→ WORK ORDER: Copy exactly the stretch of data below from the line with "24C,78.3,210,4.1,1.02,1,18,125.1" through the line with "26B,84.1,210,4.1,1.14,0.75,18,121.17", including both of those lines.

*** Begin section ***
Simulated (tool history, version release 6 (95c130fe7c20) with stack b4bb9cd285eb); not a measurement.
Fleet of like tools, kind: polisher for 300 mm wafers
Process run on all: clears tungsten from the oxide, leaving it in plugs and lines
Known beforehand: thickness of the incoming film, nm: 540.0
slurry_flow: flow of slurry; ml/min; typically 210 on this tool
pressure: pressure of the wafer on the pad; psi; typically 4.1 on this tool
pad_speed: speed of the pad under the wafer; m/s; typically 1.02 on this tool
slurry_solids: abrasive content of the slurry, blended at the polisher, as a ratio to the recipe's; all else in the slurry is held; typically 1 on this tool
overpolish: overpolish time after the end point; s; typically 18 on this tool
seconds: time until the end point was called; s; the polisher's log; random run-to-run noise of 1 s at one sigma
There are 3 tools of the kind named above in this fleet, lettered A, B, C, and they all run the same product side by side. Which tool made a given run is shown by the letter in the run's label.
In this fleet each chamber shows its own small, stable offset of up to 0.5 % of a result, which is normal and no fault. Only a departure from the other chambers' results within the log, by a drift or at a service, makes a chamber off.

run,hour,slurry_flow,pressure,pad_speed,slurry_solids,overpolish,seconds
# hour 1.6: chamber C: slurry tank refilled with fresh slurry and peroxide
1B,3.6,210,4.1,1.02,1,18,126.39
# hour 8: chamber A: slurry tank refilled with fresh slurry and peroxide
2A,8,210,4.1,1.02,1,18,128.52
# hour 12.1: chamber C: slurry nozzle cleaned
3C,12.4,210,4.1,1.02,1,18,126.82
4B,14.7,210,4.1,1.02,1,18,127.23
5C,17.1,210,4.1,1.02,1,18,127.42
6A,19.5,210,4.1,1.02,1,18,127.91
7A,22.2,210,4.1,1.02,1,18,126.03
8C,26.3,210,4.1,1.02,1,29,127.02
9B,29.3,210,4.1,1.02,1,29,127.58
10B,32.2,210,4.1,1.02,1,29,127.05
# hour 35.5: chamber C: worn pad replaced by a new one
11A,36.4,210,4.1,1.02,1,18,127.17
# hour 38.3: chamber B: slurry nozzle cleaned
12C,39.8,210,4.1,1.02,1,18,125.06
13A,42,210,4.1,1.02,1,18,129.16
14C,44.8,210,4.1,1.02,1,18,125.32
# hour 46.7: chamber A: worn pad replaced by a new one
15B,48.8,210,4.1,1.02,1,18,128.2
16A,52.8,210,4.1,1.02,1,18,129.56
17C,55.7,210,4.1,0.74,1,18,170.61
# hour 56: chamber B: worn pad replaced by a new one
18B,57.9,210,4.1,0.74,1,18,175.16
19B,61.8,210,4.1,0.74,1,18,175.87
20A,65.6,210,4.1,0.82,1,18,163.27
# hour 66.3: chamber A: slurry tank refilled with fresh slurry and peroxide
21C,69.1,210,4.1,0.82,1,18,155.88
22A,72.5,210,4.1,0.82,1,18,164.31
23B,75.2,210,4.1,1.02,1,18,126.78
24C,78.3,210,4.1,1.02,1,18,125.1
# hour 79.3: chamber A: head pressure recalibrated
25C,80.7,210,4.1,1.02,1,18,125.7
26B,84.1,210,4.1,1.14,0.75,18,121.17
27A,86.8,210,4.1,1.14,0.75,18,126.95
*** End section ***

→ YOUR RESPONSE:
24C,78.3,210,4.1,1.02,1,18,125.1
# hour 79.3: chamber A: head pressure recalibrated
25C,80.7,210,4.1,1.02,1,18,125.7
26B,84.1,210,4.1,1.14,0.75,18,121.17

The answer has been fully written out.